Every record must be written out once more, with nothing added or omitted.

> _Stored data_

┌──

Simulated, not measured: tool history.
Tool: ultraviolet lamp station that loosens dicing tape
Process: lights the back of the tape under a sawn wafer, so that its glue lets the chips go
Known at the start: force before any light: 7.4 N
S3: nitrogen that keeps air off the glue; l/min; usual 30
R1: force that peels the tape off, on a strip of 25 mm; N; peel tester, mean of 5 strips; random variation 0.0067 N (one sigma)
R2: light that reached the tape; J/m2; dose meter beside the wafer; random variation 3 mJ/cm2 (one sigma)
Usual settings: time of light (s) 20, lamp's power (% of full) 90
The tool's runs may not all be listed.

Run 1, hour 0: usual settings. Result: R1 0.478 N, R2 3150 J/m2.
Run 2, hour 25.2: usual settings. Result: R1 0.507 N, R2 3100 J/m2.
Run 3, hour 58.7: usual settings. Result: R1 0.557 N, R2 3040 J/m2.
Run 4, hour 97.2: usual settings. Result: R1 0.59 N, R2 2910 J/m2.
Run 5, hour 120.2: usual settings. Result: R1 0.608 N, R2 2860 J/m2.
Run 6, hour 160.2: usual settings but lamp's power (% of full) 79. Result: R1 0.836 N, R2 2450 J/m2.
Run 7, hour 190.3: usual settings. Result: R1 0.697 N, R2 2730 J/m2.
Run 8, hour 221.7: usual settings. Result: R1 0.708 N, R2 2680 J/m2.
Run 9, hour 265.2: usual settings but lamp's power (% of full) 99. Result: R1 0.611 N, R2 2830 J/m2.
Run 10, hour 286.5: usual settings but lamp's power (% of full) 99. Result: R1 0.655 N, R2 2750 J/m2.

└──

> _Response box_
Simulated, not measured: tool history.
Tool: ultraviolet lamp station that loosens dicing tape
Process: lights the back of the tape under a sawn wafer, so that its glue lets the chips go
Known at the start: force before any light: 7.4 N
S3: nitrogen that keeps air off the glue; l/min; usual 30
R1: force that peels the tape off, on a strip of 25 mm; N; peel tester, mean of 5 strips; random variation 0.0067 N (one sigma)
R2: light that reached the tape; J/m2; dose meter beside the wafer; random variation 3 mJ/cm2 (one sigma)
Usual settings: time of light (s) 20, lamp's power (% of full) 90
The tool's runs may not all be listed.

Run 1, hour 0: usual settings. Result: R1 0.478 N, R2 3150 J/m2.
Run 2, hour 25.2: usual settings. Result: R1 0.507 N, R2 3100 J/m2.
Run 3, hour 58.7: usual settings. Result: R1 0.557 N, R2 3040 J/m2.
Run 4, hour 97.2: usual settings. Result: R1 0.59 N, R2 2910 J/m2.
Run 5, hour 120.2: usual settings. Result: R1 0.608 N, R2 2860 J/m2.
Run 6, hour 160.2: usual settings but lamp's power (% of full) 79. Result: R1 0.836 N, R2 2450 J/m2.
Run 7, hour 190.3: usual settings. Result: R1 0.697 N, R2 2730 J/m2.
Run 8, hour 221.7: usual settings. Result: R1 0.708 N, R2 2680 J/m2.
Run 9, hour 265.2: usual settings but lamp's power (% of full) 99. Result: R1 0.611 N, R2 2830 J/m2.
Run 10, hour 286.5: usual settings but lamp's power (% of full) 99. Result: R1 0.655 N, R2 2750 J/m2.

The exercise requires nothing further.